---------- Data extracts ----------
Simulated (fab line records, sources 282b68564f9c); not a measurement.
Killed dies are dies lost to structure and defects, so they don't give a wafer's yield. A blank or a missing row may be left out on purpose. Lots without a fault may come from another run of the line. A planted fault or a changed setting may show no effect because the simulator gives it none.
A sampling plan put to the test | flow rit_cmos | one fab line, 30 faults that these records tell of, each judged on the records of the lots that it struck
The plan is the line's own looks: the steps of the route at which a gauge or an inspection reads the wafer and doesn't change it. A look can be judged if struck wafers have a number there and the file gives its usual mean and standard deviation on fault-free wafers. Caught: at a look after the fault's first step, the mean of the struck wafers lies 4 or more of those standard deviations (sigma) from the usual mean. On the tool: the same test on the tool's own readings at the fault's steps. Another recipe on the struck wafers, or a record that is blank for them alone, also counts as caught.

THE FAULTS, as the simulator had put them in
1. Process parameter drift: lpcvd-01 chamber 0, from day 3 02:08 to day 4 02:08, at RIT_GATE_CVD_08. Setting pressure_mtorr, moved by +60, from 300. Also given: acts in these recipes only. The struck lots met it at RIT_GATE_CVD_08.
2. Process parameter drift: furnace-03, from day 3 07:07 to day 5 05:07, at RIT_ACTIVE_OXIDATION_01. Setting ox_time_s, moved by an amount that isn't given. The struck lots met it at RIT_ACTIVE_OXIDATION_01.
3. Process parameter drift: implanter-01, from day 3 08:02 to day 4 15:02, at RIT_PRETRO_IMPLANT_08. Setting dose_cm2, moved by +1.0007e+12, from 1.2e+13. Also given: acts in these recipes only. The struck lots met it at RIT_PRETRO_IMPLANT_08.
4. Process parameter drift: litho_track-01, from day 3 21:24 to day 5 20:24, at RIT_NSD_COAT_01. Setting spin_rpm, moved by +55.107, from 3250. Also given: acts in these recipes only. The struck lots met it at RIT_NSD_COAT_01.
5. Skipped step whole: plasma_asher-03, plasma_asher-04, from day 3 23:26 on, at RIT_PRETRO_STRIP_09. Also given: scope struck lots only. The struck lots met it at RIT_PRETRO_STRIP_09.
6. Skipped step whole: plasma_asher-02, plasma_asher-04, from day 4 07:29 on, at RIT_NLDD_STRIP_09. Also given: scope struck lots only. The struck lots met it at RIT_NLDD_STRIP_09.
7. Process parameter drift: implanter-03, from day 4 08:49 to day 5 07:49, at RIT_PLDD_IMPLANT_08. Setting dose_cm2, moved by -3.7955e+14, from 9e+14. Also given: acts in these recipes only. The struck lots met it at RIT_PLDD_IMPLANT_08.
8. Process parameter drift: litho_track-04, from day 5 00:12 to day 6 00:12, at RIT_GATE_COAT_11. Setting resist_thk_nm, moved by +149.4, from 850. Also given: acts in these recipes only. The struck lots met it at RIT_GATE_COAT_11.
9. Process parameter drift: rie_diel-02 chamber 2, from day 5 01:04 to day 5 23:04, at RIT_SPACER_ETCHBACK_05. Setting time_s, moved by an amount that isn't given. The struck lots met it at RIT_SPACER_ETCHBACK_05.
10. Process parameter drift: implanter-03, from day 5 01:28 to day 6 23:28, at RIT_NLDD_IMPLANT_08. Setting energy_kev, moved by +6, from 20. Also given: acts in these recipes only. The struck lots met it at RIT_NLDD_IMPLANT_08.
----------

Using the entries above, return exactly the lines from the line with "2. Process parameter" to the line with "3. Process parameter", counting both of those lines.

2. Process parameter drift: furnace-03, from day 3 07:07 to day 5 05:07, at RIT_ACTIVE_OXIDATION_01. Setting ox_time_s, moved by an amount that isn't given. The struck lots met it at RIT_ACTIVE_OXIDATION_01.
3. Process parameter drift: implanter-01, from day 3 08:02 to day 4 15:02, at RIT_PRETRO_IMPLANT_08. Setting dose_cm2, moved by +1.0007e+12, from 1.2e+13. Also given: acts in these recipes only. The struck lots met it at RIT_PRETRO_IMPLANT_08.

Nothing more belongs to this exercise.